**Assigned task**. Give back exactly the lines of the entries below from the line with "spin_on_glass_etched_nm: thickness taken" to the line with "P5: etch of", inclusive, and only those.

**Data supplied**.
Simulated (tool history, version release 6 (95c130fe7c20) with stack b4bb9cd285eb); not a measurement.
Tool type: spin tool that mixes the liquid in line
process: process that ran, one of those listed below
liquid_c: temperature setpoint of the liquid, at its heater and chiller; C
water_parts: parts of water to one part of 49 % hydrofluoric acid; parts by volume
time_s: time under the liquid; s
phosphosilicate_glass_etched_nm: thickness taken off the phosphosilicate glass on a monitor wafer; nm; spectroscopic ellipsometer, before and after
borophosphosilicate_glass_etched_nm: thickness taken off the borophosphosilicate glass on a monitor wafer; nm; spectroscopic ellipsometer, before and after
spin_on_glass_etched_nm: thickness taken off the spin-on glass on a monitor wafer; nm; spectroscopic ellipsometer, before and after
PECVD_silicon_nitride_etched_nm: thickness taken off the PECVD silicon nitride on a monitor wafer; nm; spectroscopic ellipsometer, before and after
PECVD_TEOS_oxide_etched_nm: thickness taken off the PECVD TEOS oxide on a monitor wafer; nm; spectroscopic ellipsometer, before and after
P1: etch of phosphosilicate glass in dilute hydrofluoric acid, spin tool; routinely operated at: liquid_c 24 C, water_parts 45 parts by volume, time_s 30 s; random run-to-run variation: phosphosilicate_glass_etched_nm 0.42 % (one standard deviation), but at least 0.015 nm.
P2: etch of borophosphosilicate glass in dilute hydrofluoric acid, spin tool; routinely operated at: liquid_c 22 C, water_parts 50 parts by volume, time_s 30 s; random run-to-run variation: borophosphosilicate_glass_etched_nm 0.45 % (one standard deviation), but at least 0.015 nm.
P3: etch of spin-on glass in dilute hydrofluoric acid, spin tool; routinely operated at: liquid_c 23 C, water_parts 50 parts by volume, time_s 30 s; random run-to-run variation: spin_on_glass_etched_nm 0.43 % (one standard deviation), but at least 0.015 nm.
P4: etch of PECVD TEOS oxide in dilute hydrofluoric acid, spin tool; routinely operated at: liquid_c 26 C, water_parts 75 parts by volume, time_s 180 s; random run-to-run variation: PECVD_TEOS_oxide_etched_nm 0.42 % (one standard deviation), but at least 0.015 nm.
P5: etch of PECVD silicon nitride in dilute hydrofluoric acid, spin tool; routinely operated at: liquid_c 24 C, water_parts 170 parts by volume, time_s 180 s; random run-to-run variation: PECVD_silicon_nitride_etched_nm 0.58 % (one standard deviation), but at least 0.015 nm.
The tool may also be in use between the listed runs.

**Written answer**.
spin_on_glass_etched_nm: thickness taken off the spin-on glass on a monitor wafer; nm; spectroscopic ellipsometer, before and after
PECVD_silicon_nitride_etched_nm: thickness taken off the PECVD silicon nitride on a monitor wafer; nm; spectroscopic ellipsometer, before and after
PECVD_TEOS_oxide_etched_nm: thickness taken off the PECVD TEOS oxide on a monitor wafer; nm; spectroscopic ellipsometer, before and after
P1: etch of phosphosilicate glass in dilute hydrofluoric acid, spin tool; routinely operated at: liquid_c 24 C, water_parts 45 parts by volume, time_s 30 s; random run-to-run variation: phosphosilicate_glass_etched_nm 0.42 % (one standard deviation), but at least 0.015 nm.
P2: etch of borophosphosilicate glass in dilute hydrofluoric acid, spin tool; routinely operated at: liquid_c 22 C, water_parts 50 parts by volume, time_s 30 s; random run-to-run variation: borophosphosilicate_glass_etched_nm 0.45 % (one standard deviation), but at least 0.015 nm.
P3: etch of spin-on glass in dilute hydrofluoric acid, spin tool; routinely operated at: liquid_c 23 C, water_parts 50 parts by volume, time_s 30 s; random run-to-run variation: spin_on_glass_etched_nm 0.43 % (one standard deviation), but at least 0.015 nm.
P4: etch of PECVD TEOS oxide in dilute hydrofluoric acid, spin tool; routinely operated at: liquid_c 26 C, water_parts 75 parts by volume, time_s 180 s; random run-to-run variation: PECVD_TEOS_oxide_etched_nm 0.42 % (one standard deviation), but at least 0.015 nm.
P5: etch of PECVD silicon nitride in dilute hydrofluoric acid, spin tool; routinely operated at: liquid_c 24 C, water_parts 170 parts by volume, time_s 180 s; random run-to-run variation: PECVD_silicon_nitride_etched_nm 0.58 % (one standard deviation), but at least 0.015 nm.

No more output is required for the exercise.